- Brief:
Return every record below exactly.

- Input data:
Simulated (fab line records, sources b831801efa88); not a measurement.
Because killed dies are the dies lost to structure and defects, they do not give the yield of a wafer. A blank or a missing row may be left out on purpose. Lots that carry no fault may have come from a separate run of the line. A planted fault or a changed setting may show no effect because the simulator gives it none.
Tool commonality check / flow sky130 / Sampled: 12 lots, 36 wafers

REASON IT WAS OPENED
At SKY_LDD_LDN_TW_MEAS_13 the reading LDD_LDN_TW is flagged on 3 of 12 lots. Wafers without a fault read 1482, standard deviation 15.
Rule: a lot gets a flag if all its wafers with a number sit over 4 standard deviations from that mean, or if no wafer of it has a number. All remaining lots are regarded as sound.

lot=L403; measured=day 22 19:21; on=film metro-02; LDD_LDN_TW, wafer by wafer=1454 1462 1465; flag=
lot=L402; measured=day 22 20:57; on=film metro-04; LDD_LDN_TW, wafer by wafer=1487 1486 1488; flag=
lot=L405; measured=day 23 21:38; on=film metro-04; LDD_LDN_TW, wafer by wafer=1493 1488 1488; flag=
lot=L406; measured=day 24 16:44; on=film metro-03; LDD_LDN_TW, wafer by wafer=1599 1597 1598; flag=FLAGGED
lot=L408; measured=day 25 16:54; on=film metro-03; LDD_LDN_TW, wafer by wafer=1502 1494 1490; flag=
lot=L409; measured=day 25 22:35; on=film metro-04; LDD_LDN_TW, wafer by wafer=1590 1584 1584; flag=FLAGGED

- Answer space:
Simulated (fab line records, sources b831801efa88); not a measurement.
Because killed dies are the dies lost to structure and defects, they do not give the yield of a wafer. A blank or a missing row may be left out on purpose. Lots that carry no fault may have come from a separate run of the line. A planted fault or a changed setting may show no effect because the simulator gives it none.
Tool commonality check / flow sky130 / Sampled: 12 lots, 36 wafers

REASON IT WAS OPENED
At SKY_LDD_LDN_TW_MEAS_13 the reading LDD_LDN_TW is flagged on 3 of 12 lots. Wafers without a fault read 1482, standard deviation 15.
Rule: a lot gets a flag if all its wafers with a number sit over 4 standard deviations from that mean, or if no wafer of it has a number. All remaining lots are regarded as sound.

lot=L403; measured=day 22 19:21; on=film metro-02; LDD_LDN_TW, wafer by wafer=1454 1462 1465; flag=
lot=L402; measured=day 22 20:57; on=film metro-04; LDD_LDN_TW, wafer by wafer=1487 1486 1488; flag=
lot=L405; measured=day 23 21:38; on=film metro-04; LDD_LDN_TW, wafer by wafer=1493 1488 1488; flag=
lot=L406; measured=day 24 16:44; on=film metro-03; LDD_LDN_TW, wafer by wafer=1599 1597 1598; flag=FLAGGED
lot=L408; measured=day 25 16:54; on=film metro-03; LDD_LDN_TW, wafer by wafer=1502 1494 1490; flag=
lot=L409; measured=day 25 22:35; on=film metro-04; LDD_LDN_TW, wafer by wafer=1590 1584 1584; flag=FLAGGED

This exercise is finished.